# ASSIGNED TASK
Repeat the lines of the data exactly, from the first one through the one that contains "start-h: the number".

# RECORDS SHOWN
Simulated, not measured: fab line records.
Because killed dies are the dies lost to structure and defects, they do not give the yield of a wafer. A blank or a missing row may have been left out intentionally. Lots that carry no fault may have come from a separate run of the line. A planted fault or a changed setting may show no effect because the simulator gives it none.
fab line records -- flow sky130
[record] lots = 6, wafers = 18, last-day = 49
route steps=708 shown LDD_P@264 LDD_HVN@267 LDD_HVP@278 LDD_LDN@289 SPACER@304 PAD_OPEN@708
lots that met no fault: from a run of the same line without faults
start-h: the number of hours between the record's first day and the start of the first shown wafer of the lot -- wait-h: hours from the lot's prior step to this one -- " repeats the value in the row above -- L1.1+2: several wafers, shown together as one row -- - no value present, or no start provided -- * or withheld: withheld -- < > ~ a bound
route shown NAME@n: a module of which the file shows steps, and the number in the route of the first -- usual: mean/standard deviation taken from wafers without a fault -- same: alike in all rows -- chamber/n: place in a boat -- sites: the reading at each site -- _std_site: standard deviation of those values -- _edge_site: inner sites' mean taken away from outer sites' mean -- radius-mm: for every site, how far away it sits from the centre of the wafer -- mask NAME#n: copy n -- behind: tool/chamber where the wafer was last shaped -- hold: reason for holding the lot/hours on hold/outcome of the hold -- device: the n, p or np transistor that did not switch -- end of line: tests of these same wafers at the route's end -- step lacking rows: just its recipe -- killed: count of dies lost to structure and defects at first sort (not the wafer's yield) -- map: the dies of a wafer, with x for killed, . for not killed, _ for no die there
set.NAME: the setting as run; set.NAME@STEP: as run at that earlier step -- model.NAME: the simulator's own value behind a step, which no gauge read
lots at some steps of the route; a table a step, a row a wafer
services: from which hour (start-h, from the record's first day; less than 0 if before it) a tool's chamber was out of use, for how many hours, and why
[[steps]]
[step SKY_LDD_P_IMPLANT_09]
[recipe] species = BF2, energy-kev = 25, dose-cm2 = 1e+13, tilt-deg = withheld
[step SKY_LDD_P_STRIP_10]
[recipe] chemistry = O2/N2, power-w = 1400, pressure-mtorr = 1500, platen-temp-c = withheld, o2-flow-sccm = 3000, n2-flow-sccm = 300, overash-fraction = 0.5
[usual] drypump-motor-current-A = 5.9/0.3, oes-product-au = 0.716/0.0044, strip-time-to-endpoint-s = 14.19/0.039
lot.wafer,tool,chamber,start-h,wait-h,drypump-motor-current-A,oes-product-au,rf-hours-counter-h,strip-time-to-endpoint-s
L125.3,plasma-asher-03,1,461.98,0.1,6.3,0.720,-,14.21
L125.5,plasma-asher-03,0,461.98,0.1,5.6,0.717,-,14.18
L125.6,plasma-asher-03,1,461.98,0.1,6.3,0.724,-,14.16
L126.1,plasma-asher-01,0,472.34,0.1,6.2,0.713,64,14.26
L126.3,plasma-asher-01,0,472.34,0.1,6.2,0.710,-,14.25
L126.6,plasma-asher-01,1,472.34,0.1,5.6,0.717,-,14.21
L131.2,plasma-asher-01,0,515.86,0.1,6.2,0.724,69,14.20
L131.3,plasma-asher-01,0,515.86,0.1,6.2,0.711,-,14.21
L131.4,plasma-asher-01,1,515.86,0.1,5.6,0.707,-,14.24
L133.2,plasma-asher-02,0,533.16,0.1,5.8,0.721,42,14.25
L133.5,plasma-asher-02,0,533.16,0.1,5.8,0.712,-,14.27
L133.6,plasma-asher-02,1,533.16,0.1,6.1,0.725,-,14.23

# RESULT
Simulated, not measured: fab line records.
Because killed dies are the dies lost to structure and defects, they do not give the yield of a wafer. A blank or a missing row may have been left out intentionally. Lots that carry no fault may have come from a separate run of the line. A planted fault or a changed setting may show no effect because the simulator gives it none.
fab line records -- flow sky130
[record] lots = 6, wafers = 18, last-day = 49
route steps=708 shown LDD_P@264 LDD_HVN@267 LDD_HVP@278 LDD_LDN@289 SPACER@304 PAD_OPEN@708
lots that met no fault: from a run of the same line without faults
start-h: the number of hours between the record's first day and the start of the first shown wafer of the lot -- wait-h: hours from the lot's prior step to this one -- " repeats the value in the row above -- L1.1+2: several wafers, shown together as one row -- - no value present, or no start provided -- * or withheld: withheld -- < > ~ a bound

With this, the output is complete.